From the first line of the entries below, reproduce everything exactly through the line with "or ., respectively |", and nothing more.

Extracted material.
+ + +
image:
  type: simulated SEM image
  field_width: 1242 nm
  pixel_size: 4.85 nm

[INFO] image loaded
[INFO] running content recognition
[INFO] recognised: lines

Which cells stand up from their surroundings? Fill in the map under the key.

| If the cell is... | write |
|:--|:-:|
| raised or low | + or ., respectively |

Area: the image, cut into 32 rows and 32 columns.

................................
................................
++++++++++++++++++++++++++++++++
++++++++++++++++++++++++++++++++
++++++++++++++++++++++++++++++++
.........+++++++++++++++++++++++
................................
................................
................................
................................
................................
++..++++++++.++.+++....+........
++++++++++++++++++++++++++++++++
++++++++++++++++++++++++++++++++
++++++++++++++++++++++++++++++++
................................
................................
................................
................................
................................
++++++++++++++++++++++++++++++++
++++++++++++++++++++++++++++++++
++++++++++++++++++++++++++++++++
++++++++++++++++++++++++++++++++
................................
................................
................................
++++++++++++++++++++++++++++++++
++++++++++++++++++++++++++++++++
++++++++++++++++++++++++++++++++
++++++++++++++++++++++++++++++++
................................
+ + +

Written reply.
image:
  type: simulated SEM image
  field_width: 1242 nm
  pixel_size: 4.85 nm

[INFO] image loaded
[INFO] running content recognition
[INFO] recognised: lines

Which cells stand up from their surroundings? Fill in the map under the key.

| If the cell is... | write |
|:--|:-:|
| raised or low | + or ., respectively |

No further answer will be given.